### DATA UNDER STUDY

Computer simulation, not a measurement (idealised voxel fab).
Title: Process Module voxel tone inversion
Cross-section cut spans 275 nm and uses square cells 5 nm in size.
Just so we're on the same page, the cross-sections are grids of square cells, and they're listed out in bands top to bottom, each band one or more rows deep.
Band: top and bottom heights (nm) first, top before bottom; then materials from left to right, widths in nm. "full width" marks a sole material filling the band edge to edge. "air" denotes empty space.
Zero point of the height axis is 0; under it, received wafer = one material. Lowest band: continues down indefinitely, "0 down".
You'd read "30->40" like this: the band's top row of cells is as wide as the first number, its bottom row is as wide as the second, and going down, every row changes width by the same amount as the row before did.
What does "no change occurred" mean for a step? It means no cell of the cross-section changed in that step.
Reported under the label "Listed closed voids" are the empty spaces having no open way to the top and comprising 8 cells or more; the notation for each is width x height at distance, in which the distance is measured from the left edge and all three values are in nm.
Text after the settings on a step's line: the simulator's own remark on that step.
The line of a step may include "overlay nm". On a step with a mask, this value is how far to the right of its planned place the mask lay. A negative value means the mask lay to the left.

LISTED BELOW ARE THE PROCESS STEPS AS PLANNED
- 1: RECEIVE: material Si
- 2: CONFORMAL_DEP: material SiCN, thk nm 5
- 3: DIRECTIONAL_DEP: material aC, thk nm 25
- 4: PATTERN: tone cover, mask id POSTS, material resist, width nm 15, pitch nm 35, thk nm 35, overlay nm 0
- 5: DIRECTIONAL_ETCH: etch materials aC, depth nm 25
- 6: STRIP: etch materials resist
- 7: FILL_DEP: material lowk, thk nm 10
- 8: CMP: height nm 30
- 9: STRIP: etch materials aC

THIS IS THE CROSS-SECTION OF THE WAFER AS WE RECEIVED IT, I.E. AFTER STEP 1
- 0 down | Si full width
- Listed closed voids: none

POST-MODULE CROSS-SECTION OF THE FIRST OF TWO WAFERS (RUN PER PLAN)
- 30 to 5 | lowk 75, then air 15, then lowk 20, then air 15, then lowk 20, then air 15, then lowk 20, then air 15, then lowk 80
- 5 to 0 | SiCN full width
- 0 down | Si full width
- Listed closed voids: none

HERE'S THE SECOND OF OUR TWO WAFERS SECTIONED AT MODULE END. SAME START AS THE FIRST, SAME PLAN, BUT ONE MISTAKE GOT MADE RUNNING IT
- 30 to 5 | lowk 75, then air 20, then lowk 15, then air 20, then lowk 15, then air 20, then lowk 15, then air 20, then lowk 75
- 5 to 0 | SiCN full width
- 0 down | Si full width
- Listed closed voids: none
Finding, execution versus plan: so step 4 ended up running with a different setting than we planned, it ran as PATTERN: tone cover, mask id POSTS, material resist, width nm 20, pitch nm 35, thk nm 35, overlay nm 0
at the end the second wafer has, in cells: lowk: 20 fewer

######

[TASK ITEM] The response must hold only the lines above from the line with "Just so we're" through the line with "in that step.", each copied exactly, both ends kept.

[WORKED SOLUTION]
Just so we're on the same page, the cross-sections are grids of square cells, and they're listed out in bands top to bottom, each band one or more rows deep.
Band: top and bottom heights (nm) first, top before bottom; then materials from left to right, widths in nm. "full width" marks a sole material filling the band edge to edge. "air" denotes empty space.
Zero point of the height axis is 0; under it, received wafer = one material. Lowest band: continues down indefinitely, "0 down".
You'd read "30->40" like this: the band's top row of cells is as wide as the first number, its bottom row is as wide as the second, and going down, every row changes width by the same amount as the row before did.
What does "no change occurred" mean for a step? It means no cell of the cross-section changed in that step.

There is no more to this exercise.